◆ **BRIEF**
Starting with the opening line of the material, restate every line word for word, and end on the line containing "12 | STRIP |".

◆ **DATA EXCERPTS**
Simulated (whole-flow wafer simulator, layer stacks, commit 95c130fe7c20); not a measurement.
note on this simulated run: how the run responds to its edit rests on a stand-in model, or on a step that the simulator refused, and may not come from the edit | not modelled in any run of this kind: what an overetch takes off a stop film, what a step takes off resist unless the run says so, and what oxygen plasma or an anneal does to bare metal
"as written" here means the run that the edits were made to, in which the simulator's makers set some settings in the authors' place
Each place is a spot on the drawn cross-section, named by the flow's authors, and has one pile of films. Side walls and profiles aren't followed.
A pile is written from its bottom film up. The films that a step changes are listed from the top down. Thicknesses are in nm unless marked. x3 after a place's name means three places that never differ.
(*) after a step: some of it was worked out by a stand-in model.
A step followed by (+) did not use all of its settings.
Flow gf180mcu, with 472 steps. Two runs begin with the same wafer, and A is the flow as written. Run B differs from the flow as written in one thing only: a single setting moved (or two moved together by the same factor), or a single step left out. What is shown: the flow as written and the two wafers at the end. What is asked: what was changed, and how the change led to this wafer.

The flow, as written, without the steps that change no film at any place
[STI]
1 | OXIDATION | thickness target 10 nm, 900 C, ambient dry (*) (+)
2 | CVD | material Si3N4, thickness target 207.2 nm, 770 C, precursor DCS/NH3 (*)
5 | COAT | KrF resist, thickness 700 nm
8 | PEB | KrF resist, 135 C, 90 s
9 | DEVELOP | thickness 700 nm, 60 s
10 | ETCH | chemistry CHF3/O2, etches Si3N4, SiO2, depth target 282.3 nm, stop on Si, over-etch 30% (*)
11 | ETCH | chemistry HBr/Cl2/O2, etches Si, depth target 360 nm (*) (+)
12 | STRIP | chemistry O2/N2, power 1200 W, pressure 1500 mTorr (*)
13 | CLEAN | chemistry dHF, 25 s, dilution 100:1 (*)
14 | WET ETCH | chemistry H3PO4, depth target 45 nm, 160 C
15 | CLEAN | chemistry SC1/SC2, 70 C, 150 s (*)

◆ **WRITTEN REPLY**
Simulated (whole-flow wafer simulator, layer stacks, commit 95c130fe7c20); not a measurement.
note on this simulated run: how the run responds to its edit rests on a stand-in model, or on a step that the simulator refused, and may not come from the edit | not modelled in any run of this kind: what an overetch takes off a stop film, what a step takes off resist unless the run says so, and what oxygen plasma or an anneal does to bare metal
"as written" here means the run that the edits were made to, in which the simulator's makers set some settings in the authors' place
Each place is a spot on the drawn cross-section, named by the flow's authors, and has one pile of films. Side walls and profiles aren't followed.
A pile is written from its bottom film up. The films that a step changes are listed from the top down. Thicknesses are in nm unless marked. x3 after a place's name means three places that never differ.
(*) after a step: some of it was worked out by a stand-in model.
A step followed by (+) did not use all of its settings.
Flow gf180mcu, with 472 steps. Two runs begin with the same wafer, and A is the flow as written. Run B differs from the flow as written in one thing only: a single setting moved (or two moved together by the same factor), or a single step left out. What is shown: the flow as written and the two wafers at the end. What is asked: what was changed, and how the change led to this wafer.

The flow, as written, without the steps that change no film at any place
[STI]
1 | OXIDATION | thickness target 10 nm, 900 C, ambient dry (*) (+)
2 | CVD | material Si3N4, thickness target 207.2 nm, 770 C, precursor DCS/NH3 (*)
5 | COAT | KrF resist, thickness 700 nm
8 | PEB | KrF resist, 135 C, 90 s
9 | DEVELOP | thickness 700 nm, 60 s
10 | ETCH | chemistry CHF3/O2, etches Si3N4, SiO2, depth target 282.3 nm, stop on Si, over-etch 30% (*)
11 | ETCH | chemistry HBr/Cl2/O2, etches Si, depth target 360 nm (*) (+)
12 | STRIP | chemistry O2/N2, power 1200 W, pressure 1500 mTorr (*)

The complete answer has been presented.